Assignment:
Exactly as written, print each record in the listing.

━━━━━━━━━━━━━━━━━━━━

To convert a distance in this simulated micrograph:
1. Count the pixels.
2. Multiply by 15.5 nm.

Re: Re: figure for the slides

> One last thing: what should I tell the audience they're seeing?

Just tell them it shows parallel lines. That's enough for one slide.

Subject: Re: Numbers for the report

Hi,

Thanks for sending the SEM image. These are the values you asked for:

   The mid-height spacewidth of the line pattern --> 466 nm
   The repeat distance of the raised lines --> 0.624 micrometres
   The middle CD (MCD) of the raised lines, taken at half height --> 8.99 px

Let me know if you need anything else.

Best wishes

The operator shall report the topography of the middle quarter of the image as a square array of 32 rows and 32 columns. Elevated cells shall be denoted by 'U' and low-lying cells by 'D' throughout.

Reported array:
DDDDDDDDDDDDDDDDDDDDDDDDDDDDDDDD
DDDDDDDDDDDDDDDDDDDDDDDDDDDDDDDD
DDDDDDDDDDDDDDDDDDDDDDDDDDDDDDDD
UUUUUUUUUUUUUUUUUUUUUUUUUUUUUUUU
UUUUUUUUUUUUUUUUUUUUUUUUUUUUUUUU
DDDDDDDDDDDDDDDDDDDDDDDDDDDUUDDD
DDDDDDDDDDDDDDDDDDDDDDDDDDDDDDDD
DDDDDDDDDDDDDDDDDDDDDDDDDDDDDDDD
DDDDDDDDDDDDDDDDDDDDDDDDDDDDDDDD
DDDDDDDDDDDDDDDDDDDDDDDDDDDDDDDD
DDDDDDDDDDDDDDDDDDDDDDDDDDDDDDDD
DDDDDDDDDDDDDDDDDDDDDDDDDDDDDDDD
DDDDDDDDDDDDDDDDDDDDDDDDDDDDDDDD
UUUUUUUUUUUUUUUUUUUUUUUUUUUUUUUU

━━━━━━━━━━━━━━━━━━━━

Expected answer:
To convert a distance in this simulated micrograph:
1. Count the pixels.
2. Multiply by 15.5 nm.

Re: Re: figure for the slides

> One last thing: what should I tell the audience they're seeing?

Just tell them it shows parallel lines. That's enough for one slide.

Subject: Re: Numbers for the report

Hi,

Thanks for sending the SEM image. These are the values you asked for:

   The mid-height spacewidth of the line pattern --> 466 nm
   The repeat distance of the raised lines --> 0.624 micrometres
   The middle CD (MCD) of the raised lines, taken at half height --> 8.99 px

Let me know if you need anything else.

Best wishes

The operator shall report the topography of the middle quarter of the image as a square array of 32 rows and 32 columns. Elevated cells shall be denoted by 'U' and low-lying cells by 'D' throughout.

Reported array:
DDDDDDDDDDDDDDDDDDDDDDDDDDDDDDDD
DDDDDDDDDDDDDDDDDDDDDDDDDDDDDDDD
DDDDDDDDDDDDDDDDDDDDDDDDDDDDDDDD
UUUUUUUUUUUUUUUUUUUUUUUUUUUUUUUU
UUUUUUUUUUUUUUUUUUUUUUUUUUUUUUUU
DDDDDDDDDDDDDDDDDDDDDDDDDDDUUDDD
DDDDDDDDDDDDDDDDDDDDDDDDDDDDDDDD
DDDDDDDDDDDDDDDDDDDDDDDDDDDDDDDD
DDDDDDDDDDDDDDDDDDDDDDDDDDDDDDDD
DDDDDDDDDDDDDDDDDDDDDDDDDDDDDDDD
DDDDDDDDDDDDDDDDDDDDDDDDDDDDDDDD
DDDDDDDDDDDDDDDDDDDDDDDDDDDDDDDD
DDDDDDDDDDDDDDDDDDDDDDDDDDDDDDDD
UUUUUUUUUUUUUUUUUUUUUUUUUUUUUUUU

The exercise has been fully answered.